<<<<
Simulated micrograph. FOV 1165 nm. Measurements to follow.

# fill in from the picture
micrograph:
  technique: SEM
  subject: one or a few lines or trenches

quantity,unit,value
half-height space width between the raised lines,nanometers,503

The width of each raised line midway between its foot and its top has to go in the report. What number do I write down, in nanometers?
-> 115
>>>>

Among the records above, only the lines between the line holding "subject: one or a few lines or trenches" and the line holding "The width of", inclusive, are to be output, exactly as written.

  subject: one or a few lines or trenches

quantity,unit,value
half-height space width between the raised lines,nanometers,503

The width of each raised line midway between its foot and its top has to go in the report. What number do I write down, in nanometers?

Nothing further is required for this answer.